#### Work item:
The listing below must be given again in full, exactly.

#### Information provided:
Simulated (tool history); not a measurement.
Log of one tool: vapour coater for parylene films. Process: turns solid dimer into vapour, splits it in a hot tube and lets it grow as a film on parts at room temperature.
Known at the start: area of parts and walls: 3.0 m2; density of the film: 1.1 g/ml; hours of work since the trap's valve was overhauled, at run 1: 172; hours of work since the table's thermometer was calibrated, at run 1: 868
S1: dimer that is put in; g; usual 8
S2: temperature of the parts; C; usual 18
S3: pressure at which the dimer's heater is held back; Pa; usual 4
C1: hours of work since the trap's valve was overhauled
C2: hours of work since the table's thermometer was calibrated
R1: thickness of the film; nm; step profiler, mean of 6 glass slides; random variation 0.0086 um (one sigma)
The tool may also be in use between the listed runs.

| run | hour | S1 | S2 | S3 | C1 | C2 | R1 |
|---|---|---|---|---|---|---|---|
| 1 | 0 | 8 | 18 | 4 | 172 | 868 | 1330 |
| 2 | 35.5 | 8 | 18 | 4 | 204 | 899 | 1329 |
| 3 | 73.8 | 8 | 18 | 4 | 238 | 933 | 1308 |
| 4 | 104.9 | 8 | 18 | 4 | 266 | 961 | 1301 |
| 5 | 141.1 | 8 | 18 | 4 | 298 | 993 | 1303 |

#### Expected answer:
Simulated (tool history); not a measurement.
Log of one tool: vapour coater for parylene films. Process: turns solid dimer into vapour, splits it in a hot tube and lets it grow as a film on parts at room temperature.
Known at the start: area of parts and walls: 3.0 m2; density of the film: 1.1 g/ml; hours of work since the trap's valve was overhauled, at run 1: 172; hours of work since the table's thermometer was calibrated, at run 1: 868
S1: dimer that is put in; g; usual 8
S2: temperature of the parts; C; usual 18
S3: pressure at which the dimer's heater is held back; Pa; usual 4
C1: hours of work since the trap's valve was overhauled
C2: hours of work since the table's thermometer was calibrated
R1: thickness of the film; nm; step profiler, mean of 6 glass slides; random variation 0.0086 um (one sigma)
The tool may also be in use between the listed runs.

| run | hour | S1 | S2 | S3 | C1 | C2 | R1 |
|---|---|---|---|---|---|---|---|
| 1 | 0 | 8 | 18 | 4 | 172 | 868 | 1330 |
| 2 | 35.5 | 8 | 18 | 4 | 204 | 899 | 1329 |
| 3 | 73.8 | 8 | 18 | 4 | 238 | 933 | 1308 |
| 4 | 104.9 | 8 | 18 | 4 | 266 | 961 | 1301 |
| 5 | 141.1 | 8 | 18 | 4 | 298 | 993 | 1303 |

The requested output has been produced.